----------------------------------------

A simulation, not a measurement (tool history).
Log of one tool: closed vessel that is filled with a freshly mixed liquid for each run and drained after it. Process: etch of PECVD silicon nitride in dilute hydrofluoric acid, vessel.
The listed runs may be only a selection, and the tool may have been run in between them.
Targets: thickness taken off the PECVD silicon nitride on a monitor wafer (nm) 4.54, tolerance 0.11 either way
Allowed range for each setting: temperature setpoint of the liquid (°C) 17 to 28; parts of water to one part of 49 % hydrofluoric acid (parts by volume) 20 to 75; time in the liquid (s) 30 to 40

----------------------------------------

Brief
Exactly reproduce every record.

Task output
A simulation, not a measurement (tool history).
Log of one tool: closed vessel that is filled with a freshly mixed liquid for each run and drained after it. Process: etch of PECVD silicon nitride in dilute hydrofluoric acid, vessel.
The listed runs may be only a selection, and the tool may have been run in between them.
Targets: thickness taken off the PECVD silicon nitride on a monitor wafer (nm) 4.54, tolerance 0.11 either way
Allowed range for each setting: temperature setpoint of the liquid (°C) 17 to 28; parts of water to one part of 49 % hydrofluoric acid (parts by volume) 20 to 75; time in the liquid (s) 30 to 40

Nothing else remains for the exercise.